*Brief*:
Please output exactly the part of the records below that opens with the line containing "The distance from" and closes with the line containing "ridge width at half height = 293 nm", both lines included, and nothing else.

:::::
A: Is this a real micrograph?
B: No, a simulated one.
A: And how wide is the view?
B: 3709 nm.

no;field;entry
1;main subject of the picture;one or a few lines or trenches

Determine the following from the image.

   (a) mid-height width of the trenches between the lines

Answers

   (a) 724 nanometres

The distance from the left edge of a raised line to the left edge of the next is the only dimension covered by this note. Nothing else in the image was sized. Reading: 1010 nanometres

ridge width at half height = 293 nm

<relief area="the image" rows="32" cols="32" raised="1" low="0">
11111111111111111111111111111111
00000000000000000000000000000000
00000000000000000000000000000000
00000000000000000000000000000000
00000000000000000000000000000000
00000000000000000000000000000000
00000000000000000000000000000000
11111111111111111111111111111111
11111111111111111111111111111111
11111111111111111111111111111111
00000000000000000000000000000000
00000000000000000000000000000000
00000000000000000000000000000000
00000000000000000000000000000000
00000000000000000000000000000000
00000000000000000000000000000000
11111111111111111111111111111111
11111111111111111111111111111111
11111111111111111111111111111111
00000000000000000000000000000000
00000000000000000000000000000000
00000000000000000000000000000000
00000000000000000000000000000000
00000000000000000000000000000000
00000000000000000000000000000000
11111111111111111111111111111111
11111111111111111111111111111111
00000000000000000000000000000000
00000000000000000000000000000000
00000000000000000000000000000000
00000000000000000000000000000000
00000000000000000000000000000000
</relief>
:::::

*Response area*:
The distance from the left edge of a raised line to the left edge of the next is the only dimension covered by this note. Nothing else in the image was sized. Reading: 1010 nanometres

ridge width at half height = 293 nm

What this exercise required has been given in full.